# # #

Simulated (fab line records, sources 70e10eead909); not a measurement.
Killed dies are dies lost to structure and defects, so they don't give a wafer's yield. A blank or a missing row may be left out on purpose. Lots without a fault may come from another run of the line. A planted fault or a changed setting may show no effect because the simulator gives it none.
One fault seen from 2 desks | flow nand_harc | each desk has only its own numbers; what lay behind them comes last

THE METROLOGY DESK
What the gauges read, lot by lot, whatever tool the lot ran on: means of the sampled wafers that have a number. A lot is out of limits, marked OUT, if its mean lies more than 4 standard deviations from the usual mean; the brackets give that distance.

# # #

Every entry must be duplicated exactly as it stands.

**Problem solution:**
Simulated (fab line records, sources 70e10eead909); not a measurement.
Killed dies are dies lost to structure and defects, so they don't give a wafer's yield. A blank or a missing row may be left out on purpose. Lots without a fault may come from another run of the line. A planted fault or a changed setting may show no effect because the simulator gives it none.
One fault seen from 2 desks | flow nand_harc | each desk has only its own numbers; what lay behind them comes last

THE METROLOGY DESK
What the gauges read, lot by lot, whatever tool the lot ran on: means of the sampled wafers that have a number. A lot is out of limits, marked OUT, if its mean lies more than 4 standard deviations from the usual mean; the brackets give that distance.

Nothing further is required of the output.